Exercise. For the material below, output exactly the span from the line with "S4: time in the liquid; s" to the line with "R3: thickness taken", including both, and nothing besides.

Dataset content.
* * * * * * * * *

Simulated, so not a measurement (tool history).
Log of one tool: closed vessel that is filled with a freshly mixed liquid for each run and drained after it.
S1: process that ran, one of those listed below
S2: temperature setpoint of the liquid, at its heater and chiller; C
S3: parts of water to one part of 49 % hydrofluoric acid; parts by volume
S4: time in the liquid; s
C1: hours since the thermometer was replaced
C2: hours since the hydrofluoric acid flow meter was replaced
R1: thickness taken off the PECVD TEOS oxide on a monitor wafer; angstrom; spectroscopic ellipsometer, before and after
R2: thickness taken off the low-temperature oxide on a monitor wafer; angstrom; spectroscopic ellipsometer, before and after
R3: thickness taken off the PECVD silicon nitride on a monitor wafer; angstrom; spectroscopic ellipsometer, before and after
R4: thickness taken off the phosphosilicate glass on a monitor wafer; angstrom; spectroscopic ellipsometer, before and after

* * * * * * * * *

Solution.
S4: time in the liquid; s
C1: hours since the thermometer was replaced
C2: hours since the hydrofluoric acid flow meter was replaced
R1: thickness taken off the PECVD TEOS oxide on a monitor wafer; angstrom; spectroscopic ellipsometer, before and after
R2: thickness taken off the low-temperature oxide on a monitor wafer; angstrom; spectroscopic ellipsometer, before and after
R3: thickness taken off the PECVD silicon nitride on a monitor wafer; angstrom; spectroscopic ellipsometer, before and after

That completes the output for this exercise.